((

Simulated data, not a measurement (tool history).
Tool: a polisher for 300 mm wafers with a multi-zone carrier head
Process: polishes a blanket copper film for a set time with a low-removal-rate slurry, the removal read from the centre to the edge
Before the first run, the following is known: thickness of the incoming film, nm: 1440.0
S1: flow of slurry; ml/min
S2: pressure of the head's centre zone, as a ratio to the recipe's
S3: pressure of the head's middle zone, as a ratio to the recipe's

))

→ **Work request**: Print every line of the records above without a single difference.

→ **Reply**:
Simulated data, not a measurement (tool history).
Tool: a polisher for 300 mm wafers with a multi-zone carrier head
Process: polishes a blanket copper film for a set time with a low-removal-rate slurry, the removal read from the centre to the edge
Before the first run, the following is known: thickness of the incoming film, nm: 1440.0
S1: flow of slurry; ml/min
S2: pressure of the head's centre zone, as a ratio to the recipe's
S3: pressure of the head's middle zone, as a ratio to the recipe's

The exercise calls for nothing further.